Could you write the entries out again, exactly as they appear?

##### Material shown
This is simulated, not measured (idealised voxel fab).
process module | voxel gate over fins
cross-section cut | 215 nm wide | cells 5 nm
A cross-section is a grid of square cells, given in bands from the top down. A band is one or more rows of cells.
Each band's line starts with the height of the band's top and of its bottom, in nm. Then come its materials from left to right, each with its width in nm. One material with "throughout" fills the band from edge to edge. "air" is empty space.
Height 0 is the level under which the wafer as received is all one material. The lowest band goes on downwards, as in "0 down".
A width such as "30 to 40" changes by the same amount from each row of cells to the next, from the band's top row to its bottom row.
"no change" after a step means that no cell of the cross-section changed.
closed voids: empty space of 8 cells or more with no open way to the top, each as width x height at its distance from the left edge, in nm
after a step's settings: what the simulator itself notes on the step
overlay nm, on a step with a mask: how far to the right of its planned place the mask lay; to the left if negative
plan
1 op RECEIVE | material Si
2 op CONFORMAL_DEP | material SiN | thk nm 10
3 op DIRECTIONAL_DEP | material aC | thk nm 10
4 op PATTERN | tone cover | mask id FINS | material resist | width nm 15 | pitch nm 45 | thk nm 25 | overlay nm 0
##########

- [Task output]
This is simulated, not measured (idealised voxel fab).
process module | voxel gate over fins
cross-section cut | 215 nm wide | cells 5 nm
A cross-section is a grid of square cells, given in bands from the top down. A band is one or more rows of cells.
Each band's line starts with the height of the band's top and of its bottom, in nm. Then come its materials from left to right, each with its width in nm. One material with "throughout" fills the band from edge to edge. "air" is empty space.
Height 0 is the level under which the wafer as received is all one material. The lowest band goes on downwards, as in "0 down".
A width such as "30 to 40" changes by the same amount from each row of cells to the next, from the band's top row to its bottom row.
"no change" after a step means that no cell of the cross-section changed.
closed voids: empty space of 8 cells or more with no open way to the top, each as width x height at its distance from the left edge, in nm
after a step's settings: what the simulator itself notes on the step
overlay nm, on a step with a mask: how far to the right of its planned place the mask lay; to the left if negative
plan
1 op RECEIVE | material Si
2 op CONFORMAL_DEP | material SiN | thk nm 10
3 op DIRECTIONAL_DEP | material aC | thk nm 10
4 op PATTERN | tone cover | mask id FINS | material resist | width nm 15 | pitch nm 45 | thk nm 25 | overlay nm 0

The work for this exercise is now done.